(ACTION ITEM) Copy out exactly the lines from the start of the data to the line containing "start_h: hours from". Include both.

(DATA RECORDS)
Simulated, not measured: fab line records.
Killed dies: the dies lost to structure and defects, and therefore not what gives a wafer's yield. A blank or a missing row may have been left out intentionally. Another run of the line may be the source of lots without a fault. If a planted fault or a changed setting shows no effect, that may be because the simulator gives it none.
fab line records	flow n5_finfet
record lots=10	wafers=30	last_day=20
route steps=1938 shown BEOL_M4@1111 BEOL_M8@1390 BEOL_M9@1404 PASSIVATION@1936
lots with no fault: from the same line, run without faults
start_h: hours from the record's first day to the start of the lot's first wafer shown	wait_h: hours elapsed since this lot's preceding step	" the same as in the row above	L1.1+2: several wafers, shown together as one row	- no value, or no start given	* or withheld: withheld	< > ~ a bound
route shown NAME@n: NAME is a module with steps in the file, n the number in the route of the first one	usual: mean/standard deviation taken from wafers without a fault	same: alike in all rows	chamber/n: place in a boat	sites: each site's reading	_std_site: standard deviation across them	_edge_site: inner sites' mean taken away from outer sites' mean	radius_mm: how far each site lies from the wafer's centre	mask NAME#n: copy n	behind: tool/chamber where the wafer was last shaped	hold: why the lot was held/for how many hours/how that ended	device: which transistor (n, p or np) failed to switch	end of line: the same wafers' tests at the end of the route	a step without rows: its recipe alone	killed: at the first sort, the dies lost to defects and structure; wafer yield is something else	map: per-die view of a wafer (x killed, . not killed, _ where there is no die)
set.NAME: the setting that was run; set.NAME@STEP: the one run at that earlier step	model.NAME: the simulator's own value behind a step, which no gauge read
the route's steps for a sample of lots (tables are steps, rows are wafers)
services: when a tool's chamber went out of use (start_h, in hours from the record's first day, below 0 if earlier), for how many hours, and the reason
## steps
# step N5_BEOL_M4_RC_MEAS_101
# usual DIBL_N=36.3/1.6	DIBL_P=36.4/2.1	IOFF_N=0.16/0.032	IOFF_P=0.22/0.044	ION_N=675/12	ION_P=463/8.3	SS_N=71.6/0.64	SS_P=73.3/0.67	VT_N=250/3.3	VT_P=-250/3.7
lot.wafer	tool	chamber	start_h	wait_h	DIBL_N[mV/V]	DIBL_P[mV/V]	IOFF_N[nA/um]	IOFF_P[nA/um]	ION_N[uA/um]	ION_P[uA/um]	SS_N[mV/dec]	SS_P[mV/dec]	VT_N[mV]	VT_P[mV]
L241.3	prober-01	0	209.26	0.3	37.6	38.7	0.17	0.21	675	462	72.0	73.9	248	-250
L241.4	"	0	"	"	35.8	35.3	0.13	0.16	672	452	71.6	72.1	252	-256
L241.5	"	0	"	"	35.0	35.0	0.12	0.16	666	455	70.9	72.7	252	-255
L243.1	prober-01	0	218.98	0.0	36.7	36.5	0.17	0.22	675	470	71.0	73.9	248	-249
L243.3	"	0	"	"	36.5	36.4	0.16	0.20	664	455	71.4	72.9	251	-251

(EXERCISE ANSWER)
Simulated, not measured: fab line records.
Killed dies: the dies lost to structure and defects, and therefore not what gives a wafer's yield. A blank or a missing row may have been left out intentionally. Another run of the line may be the source of lots without a fault. If a planted fault or a changed setting shows no effect, that may be because the simulator gives it none.
fab line records	flow n5_finfet
record lots=10	wafers=30	last_day=20
route steps=1938 shown BEOL_M4@1111 BEOL_M8@1390 BEOL_M9@1404 PASSIVATION@1936
lots with no fault: from the same line, run without faults
start_h: hours from the record's first day to the start of the lot's first wafer shown	wait_h: hours elapsed since this lot's preceding step	" the same as in the row above	L1.1+2: several wafers, shown together as one row	- no value, or no start given	* or withheld: withheld	< > ~ a bound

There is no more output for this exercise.